> [Activity]:
Please start at the first line of the records beneath and quote each line exactly, ending with the line containing "Finding: 507 nm".

> [Data under study]:
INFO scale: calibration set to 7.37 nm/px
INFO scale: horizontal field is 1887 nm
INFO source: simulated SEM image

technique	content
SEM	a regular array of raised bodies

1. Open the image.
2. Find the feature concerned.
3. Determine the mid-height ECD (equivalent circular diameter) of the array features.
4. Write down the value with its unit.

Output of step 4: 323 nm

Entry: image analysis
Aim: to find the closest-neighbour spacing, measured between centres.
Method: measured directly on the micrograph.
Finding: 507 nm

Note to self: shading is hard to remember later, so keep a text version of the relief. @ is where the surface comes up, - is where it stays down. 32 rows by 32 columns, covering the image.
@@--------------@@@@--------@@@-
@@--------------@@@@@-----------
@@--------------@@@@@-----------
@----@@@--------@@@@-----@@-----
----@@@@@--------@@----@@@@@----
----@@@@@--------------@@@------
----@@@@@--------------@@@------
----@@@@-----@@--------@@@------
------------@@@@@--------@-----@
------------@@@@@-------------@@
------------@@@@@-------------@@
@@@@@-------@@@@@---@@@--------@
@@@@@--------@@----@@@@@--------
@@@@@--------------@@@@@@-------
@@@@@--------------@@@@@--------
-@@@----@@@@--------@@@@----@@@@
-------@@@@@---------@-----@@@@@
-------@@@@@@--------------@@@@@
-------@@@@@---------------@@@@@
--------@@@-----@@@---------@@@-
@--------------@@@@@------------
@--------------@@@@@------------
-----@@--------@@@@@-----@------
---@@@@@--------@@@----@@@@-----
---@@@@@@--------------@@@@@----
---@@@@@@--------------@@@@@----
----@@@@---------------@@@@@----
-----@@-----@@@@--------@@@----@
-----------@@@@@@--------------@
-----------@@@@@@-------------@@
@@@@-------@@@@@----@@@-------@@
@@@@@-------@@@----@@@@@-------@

> [Task output]:
INFO scale: calibration set to 7.37 nm/px
INFO scale: horizontal field is 1887 nm
INFO source: simulated SEM image

technique	content
SEM	a regular array of raised bodies

1. Open the image.
2. Find the feature concerned.
3. Determine the mid-height ECD (equivalent circular diameter) of the array features.
4. Write down the value with its unit.

Output of step 4: 323 nm

Entry: image analysis
Aim: to find the closest-neighbour spacing, measured between centres.
Method: measured directly on the micrograph.
Finding: 507 nm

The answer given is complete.